When the line containing "the route's steps" appears in the entries below, begin printing there and stop after the line containing "[step NHARC_P_BONDPAD_CMP_19]"; print each of those lines exactly and no other line.

==== Data provided

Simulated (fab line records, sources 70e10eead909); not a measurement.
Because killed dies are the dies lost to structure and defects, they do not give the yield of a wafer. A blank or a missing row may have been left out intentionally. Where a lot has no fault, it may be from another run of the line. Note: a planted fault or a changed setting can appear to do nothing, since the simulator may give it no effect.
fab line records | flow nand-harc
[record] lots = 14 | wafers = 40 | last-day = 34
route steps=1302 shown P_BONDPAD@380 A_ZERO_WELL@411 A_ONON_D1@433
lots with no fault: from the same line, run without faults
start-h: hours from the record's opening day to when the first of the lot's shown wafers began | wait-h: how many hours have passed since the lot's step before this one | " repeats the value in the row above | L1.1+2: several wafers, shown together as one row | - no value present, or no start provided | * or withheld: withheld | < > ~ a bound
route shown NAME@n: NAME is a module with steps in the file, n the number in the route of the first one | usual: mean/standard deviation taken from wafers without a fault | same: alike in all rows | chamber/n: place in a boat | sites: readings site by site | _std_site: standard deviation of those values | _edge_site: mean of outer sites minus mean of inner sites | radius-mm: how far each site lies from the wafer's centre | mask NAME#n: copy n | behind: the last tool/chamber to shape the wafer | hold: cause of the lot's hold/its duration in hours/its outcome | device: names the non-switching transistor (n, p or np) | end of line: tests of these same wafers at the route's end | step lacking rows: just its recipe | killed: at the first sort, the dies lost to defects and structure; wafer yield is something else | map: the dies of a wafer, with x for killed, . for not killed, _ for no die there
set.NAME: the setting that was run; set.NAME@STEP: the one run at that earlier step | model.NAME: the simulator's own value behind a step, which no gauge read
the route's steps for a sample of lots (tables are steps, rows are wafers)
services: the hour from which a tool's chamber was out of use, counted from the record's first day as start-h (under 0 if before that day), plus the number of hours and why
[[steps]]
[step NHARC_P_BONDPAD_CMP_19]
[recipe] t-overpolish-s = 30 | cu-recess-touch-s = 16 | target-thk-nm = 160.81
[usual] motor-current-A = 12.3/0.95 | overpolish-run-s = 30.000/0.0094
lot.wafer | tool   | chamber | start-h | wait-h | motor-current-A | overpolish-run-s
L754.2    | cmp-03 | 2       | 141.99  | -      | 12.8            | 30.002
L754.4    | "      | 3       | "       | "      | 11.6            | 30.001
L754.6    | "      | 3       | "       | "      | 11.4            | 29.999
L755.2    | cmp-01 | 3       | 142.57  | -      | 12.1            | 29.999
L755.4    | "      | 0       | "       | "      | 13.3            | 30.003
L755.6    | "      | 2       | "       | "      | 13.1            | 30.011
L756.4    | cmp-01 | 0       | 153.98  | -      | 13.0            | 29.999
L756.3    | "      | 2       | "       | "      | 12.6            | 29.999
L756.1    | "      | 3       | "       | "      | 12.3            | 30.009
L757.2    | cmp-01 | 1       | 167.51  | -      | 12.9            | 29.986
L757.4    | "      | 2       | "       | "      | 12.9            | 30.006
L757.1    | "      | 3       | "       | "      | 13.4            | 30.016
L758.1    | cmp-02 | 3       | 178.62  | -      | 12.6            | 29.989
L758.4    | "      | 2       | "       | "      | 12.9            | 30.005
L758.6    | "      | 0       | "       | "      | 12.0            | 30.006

========

__Your response__
the route's steps for a sample of lots (tables are steps, rows are wafers)
services: the hour from which a tool's chamber was out of use, counted from the record's first day as start-h (under 0 if before that day), plus the number of hours and why
[[steps]]
[step NHARC_P_BONDPAD_CMP_19]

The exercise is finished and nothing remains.